———

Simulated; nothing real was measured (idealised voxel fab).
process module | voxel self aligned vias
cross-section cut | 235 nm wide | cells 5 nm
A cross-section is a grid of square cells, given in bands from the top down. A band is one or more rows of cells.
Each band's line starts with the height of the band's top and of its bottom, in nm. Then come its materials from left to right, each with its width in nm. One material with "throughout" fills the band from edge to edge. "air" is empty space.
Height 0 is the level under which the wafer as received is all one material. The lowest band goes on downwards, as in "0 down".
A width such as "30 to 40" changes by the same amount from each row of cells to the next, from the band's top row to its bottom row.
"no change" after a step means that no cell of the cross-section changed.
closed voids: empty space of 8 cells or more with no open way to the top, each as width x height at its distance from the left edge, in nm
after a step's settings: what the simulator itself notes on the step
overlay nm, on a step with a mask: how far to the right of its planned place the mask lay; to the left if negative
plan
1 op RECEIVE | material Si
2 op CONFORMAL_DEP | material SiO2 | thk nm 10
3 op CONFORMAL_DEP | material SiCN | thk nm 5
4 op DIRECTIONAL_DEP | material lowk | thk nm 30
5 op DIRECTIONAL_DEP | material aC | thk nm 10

———

▸ **Work instruction**
Please give again only the lines from the start of the material through the line holding "1 op RECEIVE | material Si", exactly as they are written.

▸ **Task solution**
Simulated; nothing real was measured (idealised voxel fab).
process module | voxel self aligned vias
cross-section cut | 235 nm wide | cells 5 nm
A cross-section is a grid of square cells, given in bands from the top down. A band is one or more rows of cells.
Each band's line starts with the height of the band's top and of its bottom, in nm. Then come its materials from left to right, each with its width in nm. One material with "throughout" fills the band from edge to edge. "air" is empty space.
Height 0 is the level under which the wafer as received is all one material. The lowest band goes on downwards, as in "0 down".
A width such as "30 to 40" changes by the same amount from each row of cells to the next, from the band's top row to its bottom row.
"no change" after a step means that no cell of the cross-section changed.
closed voids: empty space of 8 cells or more with no open way to the top, each as width x height at its distance from the left edge, in nm
after a step's settings: what the simulator itself notes on the step
overlay nm, on a step with a mask: how far to the right of its planned place the mask lay; to the left if negative
plan
1 op RECEIVE | material Si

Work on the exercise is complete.